▸ TASK ITEM
Reproduce the first line of the entries that follow and each later line, word for word, ending with the one containing "start_h: hours from".

Start of DATA EXCERPTS

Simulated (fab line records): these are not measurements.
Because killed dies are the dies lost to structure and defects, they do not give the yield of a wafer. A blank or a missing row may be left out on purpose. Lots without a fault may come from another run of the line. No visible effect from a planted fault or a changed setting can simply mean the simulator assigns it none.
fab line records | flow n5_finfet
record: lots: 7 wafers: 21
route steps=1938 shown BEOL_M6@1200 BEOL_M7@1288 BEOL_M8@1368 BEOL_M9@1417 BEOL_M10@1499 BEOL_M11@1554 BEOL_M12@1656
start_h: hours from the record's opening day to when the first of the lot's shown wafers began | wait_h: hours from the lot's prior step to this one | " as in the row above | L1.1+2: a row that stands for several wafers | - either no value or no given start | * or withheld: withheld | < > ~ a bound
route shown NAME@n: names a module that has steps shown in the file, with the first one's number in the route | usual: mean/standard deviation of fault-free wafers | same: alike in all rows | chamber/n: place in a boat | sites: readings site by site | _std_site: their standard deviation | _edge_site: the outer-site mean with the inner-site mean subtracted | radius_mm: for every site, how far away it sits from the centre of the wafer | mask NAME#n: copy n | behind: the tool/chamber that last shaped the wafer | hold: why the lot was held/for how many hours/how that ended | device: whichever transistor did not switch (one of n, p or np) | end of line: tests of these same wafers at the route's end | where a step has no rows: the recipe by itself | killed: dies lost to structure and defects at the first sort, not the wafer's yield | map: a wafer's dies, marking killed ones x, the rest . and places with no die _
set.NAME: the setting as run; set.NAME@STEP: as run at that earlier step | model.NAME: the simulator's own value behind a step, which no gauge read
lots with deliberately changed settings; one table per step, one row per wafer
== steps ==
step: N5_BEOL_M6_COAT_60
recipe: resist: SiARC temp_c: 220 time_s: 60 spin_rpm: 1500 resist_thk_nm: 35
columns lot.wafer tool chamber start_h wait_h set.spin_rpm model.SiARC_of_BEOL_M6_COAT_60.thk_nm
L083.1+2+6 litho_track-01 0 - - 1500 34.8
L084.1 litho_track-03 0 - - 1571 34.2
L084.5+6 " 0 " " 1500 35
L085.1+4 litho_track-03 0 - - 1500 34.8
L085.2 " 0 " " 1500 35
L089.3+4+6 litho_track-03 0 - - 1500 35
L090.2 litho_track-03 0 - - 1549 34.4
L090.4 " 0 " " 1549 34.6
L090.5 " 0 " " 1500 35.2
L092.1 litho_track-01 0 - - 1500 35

End of DATA EXCERPTS

▸ REPLY
Simulated (fab line records): these are not measurements.
Because killed dies are the dies lost to structure and defects, they do not give the yield of a wafer. A blank or a missing row may be left out on purpose. Lots without a fault may come from another run of the line. No visible effect from a planted fault or a changed setting can simply mean the simulator assigns it none.
fab line records | flow n5_finfet
record: lots: 7 wafers: 21
route steps=1938 shown BEOL_M6@1200 BEOL_M7@1288 BEOL_M8@1368 BEOL_M9@1417 BEOL_M10@1499 BEOL_M11@1554 BEOL_M12@1656
start_h: hours from the record's opening day to when the first of the lot's shown wafers began | wait_h: hours from the lot's prior step to this one | " as in the row above | L1.1+2: a row that stands for several wafers | - either no value or no given start | * or withheld: withheld | < > ~ a bound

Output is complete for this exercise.